EXERCISE DATA =
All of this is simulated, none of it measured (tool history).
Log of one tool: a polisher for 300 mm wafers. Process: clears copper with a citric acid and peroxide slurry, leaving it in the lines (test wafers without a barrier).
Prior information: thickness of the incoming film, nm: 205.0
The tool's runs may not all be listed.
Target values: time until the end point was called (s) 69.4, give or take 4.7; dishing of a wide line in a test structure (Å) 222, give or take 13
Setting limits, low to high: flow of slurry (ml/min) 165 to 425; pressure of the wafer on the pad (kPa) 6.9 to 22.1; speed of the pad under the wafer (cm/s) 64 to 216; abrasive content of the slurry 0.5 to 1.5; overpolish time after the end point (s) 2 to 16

WORK REQUEST =
Transcribe the full listing, word for word.

TASK RESPONSE =
All of this is simulated, none of it measured (tool history).
Log of one tool: a polisher for 300 mm wafers. Process: clears copper with a citric acid and peroxide slurry, leaving it in the lines (test wafers without a barrier).
Prior information: thickness of the incoming film, nm: 205.0
The tool's runs may not all be listed.
Target values: time until the end point was called (s) 69.4, give or take 4.7; dishing of a wide line in a test structure (Å) 222, give or take 13
Setting limits, low to high: flow of slurry (ml/min) 165 to 425; pressure of the wafer on the pad (kPa) 6.9 to 22.1; speed of the pad under the wafer (cm/s) 64 to 216; abrasive content of the slurry 0.5 to 1.5; overpolish time after the end point (s) 2 to 16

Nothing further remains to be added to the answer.